## Extracted material
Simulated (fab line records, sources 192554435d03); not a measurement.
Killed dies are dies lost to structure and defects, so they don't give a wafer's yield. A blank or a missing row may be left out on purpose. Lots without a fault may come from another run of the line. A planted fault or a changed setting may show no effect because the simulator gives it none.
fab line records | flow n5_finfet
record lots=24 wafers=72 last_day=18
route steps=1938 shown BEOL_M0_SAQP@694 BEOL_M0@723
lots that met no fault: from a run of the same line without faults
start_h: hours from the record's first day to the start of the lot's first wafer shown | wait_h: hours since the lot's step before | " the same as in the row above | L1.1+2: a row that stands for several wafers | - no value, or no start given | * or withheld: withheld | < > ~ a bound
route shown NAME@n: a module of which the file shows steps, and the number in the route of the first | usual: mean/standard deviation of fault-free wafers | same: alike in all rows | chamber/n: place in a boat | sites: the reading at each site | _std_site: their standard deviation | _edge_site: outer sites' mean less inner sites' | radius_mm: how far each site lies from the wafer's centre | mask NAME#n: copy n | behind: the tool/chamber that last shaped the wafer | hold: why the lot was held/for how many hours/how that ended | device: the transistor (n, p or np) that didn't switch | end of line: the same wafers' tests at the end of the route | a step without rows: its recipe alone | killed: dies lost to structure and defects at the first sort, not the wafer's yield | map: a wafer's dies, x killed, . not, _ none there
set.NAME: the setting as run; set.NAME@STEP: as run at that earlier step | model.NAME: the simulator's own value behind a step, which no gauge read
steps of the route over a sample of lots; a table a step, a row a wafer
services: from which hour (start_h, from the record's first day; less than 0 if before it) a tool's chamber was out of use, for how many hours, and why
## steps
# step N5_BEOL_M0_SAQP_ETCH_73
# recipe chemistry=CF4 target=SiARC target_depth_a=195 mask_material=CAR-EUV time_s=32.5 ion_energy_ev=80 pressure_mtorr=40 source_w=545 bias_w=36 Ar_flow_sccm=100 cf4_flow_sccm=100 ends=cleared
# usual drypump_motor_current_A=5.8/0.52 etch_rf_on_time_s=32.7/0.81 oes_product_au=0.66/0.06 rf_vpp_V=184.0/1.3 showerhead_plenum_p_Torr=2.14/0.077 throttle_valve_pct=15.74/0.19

## Brief
Where the line with "fab line records | flow n5_finfet" ends, your copy should end too; please return exactly the lines from the first line of the data through it.

## Answer area
Simulated (fab line records, sources 192554435d03); not a measurement.
Killed dies are dies lost to structure and defects, so they don't give a wafer's yield. A blank or a missing row may be left out on purpose. Lots without a fault may come from another run of the line. A planted fault or a changed setting may show no effect because the simulator gives it none.
fab line records | flow n5_finfet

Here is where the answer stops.